> **Data excerpts**
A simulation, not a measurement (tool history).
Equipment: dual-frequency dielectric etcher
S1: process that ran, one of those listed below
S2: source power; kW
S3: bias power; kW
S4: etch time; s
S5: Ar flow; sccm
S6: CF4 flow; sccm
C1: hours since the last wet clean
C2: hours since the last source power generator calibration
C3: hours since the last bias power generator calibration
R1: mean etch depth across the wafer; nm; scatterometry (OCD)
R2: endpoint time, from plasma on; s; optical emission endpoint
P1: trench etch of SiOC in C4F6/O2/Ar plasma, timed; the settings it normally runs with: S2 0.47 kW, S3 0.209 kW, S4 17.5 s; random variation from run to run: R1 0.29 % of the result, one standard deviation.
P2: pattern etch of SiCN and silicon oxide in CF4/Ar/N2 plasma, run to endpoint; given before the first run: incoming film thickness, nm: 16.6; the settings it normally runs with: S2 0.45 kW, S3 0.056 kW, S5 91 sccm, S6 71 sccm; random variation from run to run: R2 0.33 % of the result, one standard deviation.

> **Assigned task**
Please transcribe exactly the lines above from the line that has "S1: process that" up to and including the line that has "P1: trench etch"; no other line belongs in the answer.

> **Exercise solution**
S1: process that ran, one of those listed below
S2: source power; kW
S3: bias power; kW
S4: etch time; s
S5: Ar flow; sccm
S6: CF4 flow; sccm
C1: hours since the last wet clean
C2: hours since the last source power generator calibration
C3: hours since the last bias power generator calibration
R1: mean etch depth across the wafer; nm; scatterometry (OCD)
R2: endpoint time, from plasma on; s; optical emission endpoint
P1: trench etch of SiOC in C4F6/O2/Ar plasma, timed; the settings it normally runs with: S2 0.47 kW, S3 0.209 kW, S4 17.5 s; random variation from run to run: R1 0.29 % of the result, one standard deviation.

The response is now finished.